....................
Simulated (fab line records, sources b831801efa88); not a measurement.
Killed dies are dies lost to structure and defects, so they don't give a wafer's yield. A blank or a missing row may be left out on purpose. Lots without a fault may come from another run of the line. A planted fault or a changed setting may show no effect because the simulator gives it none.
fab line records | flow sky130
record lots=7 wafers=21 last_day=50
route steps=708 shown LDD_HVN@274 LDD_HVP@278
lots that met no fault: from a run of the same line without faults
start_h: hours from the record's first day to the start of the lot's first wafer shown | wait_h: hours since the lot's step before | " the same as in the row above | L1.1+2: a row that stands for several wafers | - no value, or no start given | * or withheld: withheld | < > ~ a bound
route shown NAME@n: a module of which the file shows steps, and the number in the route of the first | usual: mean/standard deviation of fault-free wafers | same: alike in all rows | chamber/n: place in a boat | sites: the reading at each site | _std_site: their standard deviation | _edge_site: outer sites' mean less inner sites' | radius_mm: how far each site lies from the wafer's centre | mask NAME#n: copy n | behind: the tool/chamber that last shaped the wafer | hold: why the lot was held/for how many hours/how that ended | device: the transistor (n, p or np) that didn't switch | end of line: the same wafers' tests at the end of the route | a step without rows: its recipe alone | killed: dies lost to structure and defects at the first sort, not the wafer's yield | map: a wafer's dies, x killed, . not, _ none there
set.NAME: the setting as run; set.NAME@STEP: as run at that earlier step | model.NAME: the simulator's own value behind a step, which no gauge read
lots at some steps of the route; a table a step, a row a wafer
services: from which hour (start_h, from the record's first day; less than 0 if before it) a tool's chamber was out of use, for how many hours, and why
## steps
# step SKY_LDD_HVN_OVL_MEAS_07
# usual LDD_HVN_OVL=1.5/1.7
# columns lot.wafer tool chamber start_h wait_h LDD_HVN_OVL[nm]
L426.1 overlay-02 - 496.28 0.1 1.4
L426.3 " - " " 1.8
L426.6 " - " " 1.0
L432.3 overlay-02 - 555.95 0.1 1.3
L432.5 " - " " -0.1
....................

[Exercise] Each line from the beginning of the listing up to the line where "start_h: hours from" appears needs to be given again exactly; please add nothing else.

[Written response]
Simulated (fab line records, sources b831801efa88); not a measurement.
Killed dies are dies lost to structure and defects, so they don't give a wafer's yield. A blank or a missing row may be left out on purpose. Lots without a fault may come from another run of the line. A planted fault or a changed setting may show no effect because the simulator gives it none.
fab line records | flow sky130
record lots=7 wafers=21 last_day=50
route steps=708 shown LDD_HVN@274 LDD_HVP@278
lots that met no fault: from a run of the same line without faults
start_h: hours from the record's first day to the start of the lot's first wafer shown | wait_h: hours since the lot's step before | " the same as in the row above | L1.1+2: a row that stands for several wafers | - no value, or no start given | * or withheld: withheld | < > ~ a bound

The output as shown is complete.